______

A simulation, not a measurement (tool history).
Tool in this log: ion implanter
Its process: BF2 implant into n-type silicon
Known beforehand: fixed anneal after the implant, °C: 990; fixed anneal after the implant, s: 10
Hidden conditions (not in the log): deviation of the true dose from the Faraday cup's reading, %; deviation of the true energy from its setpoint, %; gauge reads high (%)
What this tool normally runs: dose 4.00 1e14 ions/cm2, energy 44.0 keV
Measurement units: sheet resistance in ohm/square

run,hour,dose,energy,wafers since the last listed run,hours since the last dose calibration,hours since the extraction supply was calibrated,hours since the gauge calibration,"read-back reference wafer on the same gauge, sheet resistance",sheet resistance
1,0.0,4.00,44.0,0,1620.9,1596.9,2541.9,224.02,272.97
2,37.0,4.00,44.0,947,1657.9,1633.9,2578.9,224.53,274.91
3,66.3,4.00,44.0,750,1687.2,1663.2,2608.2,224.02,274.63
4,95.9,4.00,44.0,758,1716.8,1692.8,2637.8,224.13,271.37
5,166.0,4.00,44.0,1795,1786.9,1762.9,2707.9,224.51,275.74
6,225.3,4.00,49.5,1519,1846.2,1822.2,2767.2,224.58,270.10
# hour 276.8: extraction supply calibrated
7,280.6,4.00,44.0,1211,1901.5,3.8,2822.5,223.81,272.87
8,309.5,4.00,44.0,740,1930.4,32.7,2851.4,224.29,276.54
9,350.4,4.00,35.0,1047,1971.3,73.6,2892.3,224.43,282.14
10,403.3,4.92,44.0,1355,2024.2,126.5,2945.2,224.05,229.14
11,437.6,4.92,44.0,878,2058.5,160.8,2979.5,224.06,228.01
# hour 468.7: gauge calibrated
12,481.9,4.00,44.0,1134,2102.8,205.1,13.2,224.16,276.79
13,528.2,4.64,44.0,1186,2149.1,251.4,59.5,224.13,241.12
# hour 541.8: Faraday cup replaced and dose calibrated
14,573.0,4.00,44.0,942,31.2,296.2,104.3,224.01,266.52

______

= BRIEF =
What do the lines of the material read, from the first through the line with "2,37.0,4.00,44.0,947,1657.9,1633.9,2578.9,224.53,274.91"? Transcribe them exactly and stop there.

= TASK RESULT =
A simulation, not a measurement (tool history).
Tool in this log: ion implanter
Its process: BF2 implant into n-type silicon
Known beforehand: fixed anneal after the implant, °C: 990; fixed anneal after the implant, s: 10
Hidden conditions (not in the log): deviation of the true dose from the Faraday cup's reading, %; deviation of the true energy from its setpoint, %; gauge reads high (%)
What this tool normally runs: dose 4.00 1e14 ions/cm2, energy 44.0 keV
Measurement units: sheet resistance in ohm/square

run,hour,dose,energy,wafers since the last listed run,hours since the last dose calibration,hours since the extraction supply was calibrated,hours since the gauge calibration,"read-back reference wafer on the same gauge, sheet resistance",sheet resistance
1,0.0,4.00,44.0,0,1620.9,1596.9,2541.9,224.02,272.97
2,37.0,4.00,44.0,947,1657.9,1633.9,2578.9,224.53,274.91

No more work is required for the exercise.